ASSIGNMENT - From the very first line down to the line containing "Section cut is", write out the material exactly as it appears, and no more.

DATASET ENTRIES -
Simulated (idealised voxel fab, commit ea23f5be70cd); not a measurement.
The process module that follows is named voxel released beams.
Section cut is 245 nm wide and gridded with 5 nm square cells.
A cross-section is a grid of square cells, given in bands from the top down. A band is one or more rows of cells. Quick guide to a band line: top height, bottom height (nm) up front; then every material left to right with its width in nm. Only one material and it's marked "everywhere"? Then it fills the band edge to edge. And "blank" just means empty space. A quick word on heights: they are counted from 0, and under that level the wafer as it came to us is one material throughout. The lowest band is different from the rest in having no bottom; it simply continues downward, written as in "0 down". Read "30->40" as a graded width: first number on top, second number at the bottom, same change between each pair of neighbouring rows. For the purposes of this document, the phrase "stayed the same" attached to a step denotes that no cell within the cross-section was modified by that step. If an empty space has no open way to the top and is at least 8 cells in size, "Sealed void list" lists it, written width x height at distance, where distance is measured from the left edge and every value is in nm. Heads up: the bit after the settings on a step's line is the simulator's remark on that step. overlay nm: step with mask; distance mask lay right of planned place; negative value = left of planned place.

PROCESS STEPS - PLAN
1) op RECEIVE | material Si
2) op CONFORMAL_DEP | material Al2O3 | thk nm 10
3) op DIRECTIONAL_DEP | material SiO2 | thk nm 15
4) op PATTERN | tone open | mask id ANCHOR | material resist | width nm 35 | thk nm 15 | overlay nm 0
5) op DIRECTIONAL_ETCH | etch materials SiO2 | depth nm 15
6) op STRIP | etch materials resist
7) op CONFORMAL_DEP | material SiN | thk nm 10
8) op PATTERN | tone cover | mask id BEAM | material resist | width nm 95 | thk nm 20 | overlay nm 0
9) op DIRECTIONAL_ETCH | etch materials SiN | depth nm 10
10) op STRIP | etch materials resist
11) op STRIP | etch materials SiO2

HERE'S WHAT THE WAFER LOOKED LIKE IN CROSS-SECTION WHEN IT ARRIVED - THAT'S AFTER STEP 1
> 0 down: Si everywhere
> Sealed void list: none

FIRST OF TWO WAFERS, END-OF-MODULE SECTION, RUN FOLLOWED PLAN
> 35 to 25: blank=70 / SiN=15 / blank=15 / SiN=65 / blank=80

WRITTEN ANSWER -
Simulated (idealised voxel fab, commit ea23f5be70cd); not a measurement.
The process module that follows is named voxel released beams.
Section cut is 245 nm wide and gridded with 5 nm square cells.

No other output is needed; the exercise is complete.